__Work order__. Each line of the material below should be reproduced exactly.

__Records shown__.
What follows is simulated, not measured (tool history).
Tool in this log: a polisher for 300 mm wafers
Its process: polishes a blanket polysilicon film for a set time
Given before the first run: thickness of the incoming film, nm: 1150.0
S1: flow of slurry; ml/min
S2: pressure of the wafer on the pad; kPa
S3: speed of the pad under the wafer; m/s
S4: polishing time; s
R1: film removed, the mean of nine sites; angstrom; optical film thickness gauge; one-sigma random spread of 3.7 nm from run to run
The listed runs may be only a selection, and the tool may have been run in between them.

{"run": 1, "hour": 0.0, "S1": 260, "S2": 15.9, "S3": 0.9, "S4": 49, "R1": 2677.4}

__Exercise result__.
What follows is simulated, not measured (tool history).
Tool in this log: a polisher for 300 mm wafers
Its process: polishes a blanket polysilicon film for a set time
Given before the first run: thickness of the incoming film, nm: 1150.0
S1: flow of slurry; ml/min
S2: pressure of the wafer on the pad; kPa
S3: speed of the pad under the wafer; m/s
S4: polishing time; s
R1: film removed, the mean of nine sites; angstrom; optical film thickness gauge; one-sigma random spread of 3.7 nm from run to run
The listed runs may be only a selection, and the tool may have been run in between them.

{"run": 1, "hour": 0.0, "S1": 260, "S2": 15.9, "S3": 0.9, "S4": 49, "R1": 2677.4}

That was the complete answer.